(RECORDED DATA)

· · · · · · ·

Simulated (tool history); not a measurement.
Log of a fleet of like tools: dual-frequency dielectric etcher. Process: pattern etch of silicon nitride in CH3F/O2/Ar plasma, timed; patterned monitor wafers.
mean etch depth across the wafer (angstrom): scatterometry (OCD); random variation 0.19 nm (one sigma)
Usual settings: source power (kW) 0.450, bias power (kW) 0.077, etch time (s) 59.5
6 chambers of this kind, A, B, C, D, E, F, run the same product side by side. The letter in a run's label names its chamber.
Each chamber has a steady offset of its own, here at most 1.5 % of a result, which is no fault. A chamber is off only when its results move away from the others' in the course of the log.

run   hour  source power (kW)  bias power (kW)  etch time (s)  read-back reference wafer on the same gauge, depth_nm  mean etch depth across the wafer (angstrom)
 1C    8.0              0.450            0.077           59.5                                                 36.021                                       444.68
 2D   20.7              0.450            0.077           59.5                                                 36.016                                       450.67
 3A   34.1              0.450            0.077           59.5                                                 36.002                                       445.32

· · · · · · ·

(ACTIVITY)
Nothing but the lines from the start of the data above through the line with "Usual settings: source" should appear in your answer, copied exactly.

(YOUR SOLUTION)
Simulated (tool history); not a measurement.
Log of a fleet of like tools: dual-frequency dielectric etcher. Process: pattern etch of silicon nitride in CH3F/O2/Ar plasma, timed; patterned monitor wafers.
mean etch depth across the wafer (angstrom): scatterometry (OCD); random variation 0.19 nm (one sigma)
Usual settings: source power (kW) 0.450, bias power (kW) 0.077, etch time (s) 59.5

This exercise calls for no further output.